Required action ->
Give again, word for word, each line below starting at the one that contains "- looked at the sample in the SEM" and ending at the one that contains "Response: We agree and have added the map.".

Extracted data ->
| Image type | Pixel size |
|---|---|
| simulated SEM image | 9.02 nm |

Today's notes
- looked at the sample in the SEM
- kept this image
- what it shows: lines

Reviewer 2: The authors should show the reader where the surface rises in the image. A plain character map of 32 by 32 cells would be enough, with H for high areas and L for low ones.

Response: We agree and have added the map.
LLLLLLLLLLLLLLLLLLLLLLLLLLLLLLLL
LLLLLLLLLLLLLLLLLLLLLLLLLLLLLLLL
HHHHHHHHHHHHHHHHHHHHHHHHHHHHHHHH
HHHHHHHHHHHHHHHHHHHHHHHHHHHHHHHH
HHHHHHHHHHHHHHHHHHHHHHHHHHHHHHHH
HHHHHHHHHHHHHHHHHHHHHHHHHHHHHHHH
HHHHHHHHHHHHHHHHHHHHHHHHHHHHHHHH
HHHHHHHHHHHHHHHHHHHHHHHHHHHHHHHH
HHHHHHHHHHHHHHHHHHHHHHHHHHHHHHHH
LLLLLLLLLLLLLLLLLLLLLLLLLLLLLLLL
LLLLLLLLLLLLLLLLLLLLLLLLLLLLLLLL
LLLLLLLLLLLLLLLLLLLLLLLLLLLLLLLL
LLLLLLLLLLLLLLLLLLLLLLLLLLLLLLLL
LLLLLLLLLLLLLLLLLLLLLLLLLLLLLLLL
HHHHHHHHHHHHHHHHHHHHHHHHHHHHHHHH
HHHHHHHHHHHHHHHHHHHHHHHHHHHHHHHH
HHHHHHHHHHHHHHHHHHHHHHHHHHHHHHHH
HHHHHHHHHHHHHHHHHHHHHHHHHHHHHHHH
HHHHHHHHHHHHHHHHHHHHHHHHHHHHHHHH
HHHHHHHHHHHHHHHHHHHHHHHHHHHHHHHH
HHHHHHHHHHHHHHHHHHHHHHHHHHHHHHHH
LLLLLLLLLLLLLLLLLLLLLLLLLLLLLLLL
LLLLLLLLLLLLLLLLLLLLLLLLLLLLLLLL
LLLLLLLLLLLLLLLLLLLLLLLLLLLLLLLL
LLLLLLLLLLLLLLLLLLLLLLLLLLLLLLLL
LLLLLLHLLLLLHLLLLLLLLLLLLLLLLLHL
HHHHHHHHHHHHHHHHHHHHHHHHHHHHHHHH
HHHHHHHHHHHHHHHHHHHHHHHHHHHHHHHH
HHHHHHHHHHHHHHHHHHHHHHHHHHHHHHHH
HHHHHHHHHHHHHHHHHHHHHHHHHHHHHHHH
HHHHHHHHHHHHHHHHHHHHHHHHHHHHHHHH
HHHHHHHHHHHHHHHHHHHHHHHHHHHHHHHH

Response area ->
- looked at the sample in the SEM
- kept this image
- what it shows: lines

Reviewer 2: The authors should show the reader where the surface rises in the image. A plain character map of 32 by 32 cells would be enough, with H for high areas and L for low ones.

Response: We agree and have added the map.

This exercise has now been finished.